WORK ORDER:
Your answer must be the full listing, reproduced word for word.

EXERCISE DATA:
+--

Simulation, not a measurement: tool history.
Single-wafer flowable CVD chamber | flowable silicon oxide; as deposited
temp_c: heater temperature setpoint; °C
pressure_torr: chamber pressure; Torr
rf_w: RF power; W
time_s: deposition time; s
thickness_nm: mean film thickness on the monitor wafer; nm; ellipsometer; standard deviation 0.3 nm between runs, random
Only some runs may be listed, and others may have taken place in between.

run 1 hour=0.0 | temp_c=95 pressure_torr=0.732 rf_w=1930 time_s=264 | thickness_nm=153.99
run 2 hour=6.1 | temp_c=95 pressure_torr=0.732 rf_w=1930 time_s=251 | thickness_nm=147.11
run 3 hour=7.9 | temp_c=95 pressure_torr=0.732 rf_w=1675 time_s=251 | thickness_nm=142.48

+--

TASK RESPONSE:
Simulation, not a measurement: tool history.
Single-wafer flowable CVD chamber | flowable silicon oxide; as deposited
temp_c: heater temperature setpoint; °C
pressure_torr: chamber pressure; Torr
rf_w: RF power; W
time_s: deposition time; s
thickness_nm: mean film thickness on the monitor wafer; nm; ellipsometer; standard deviation 0.3 nm between runs, random
Only some runs may be listed, and others may have taken place in between.

run 1 hour=0.0 | temp_c=95 pressure_torr=0.732 rf_w=1930 time_s=264 | thickness_nm=153.99
run 2 hour=6.1 | temp_c=95 pressure_torr=0.732 rf_w=1930 time_s=251 | thickness_nm=147.11
run 3 hour=7.9 | temp_c=95 pressure_torr=0.732 rf_w=1675 time_s=251 | thickness_nm=142.48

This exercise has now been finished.